◆ The data:
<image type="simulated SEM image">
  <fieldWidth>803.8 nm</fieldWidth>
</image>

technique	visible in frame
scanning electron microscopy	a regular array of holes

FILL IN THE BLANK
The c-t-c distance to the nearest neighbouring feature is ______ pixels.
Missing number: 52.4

◆ Work task: Your reply is to repeat, unchanged, the lines above running from the one with "array of holes" up to and including the one with "The c-t-c distance".

◆ Exercise response:
scanning electron microscopy	a regular array of holes

FILL IN THE BLANK
The c-t-c distance to the nearest neighbouring feature is ______ pixels.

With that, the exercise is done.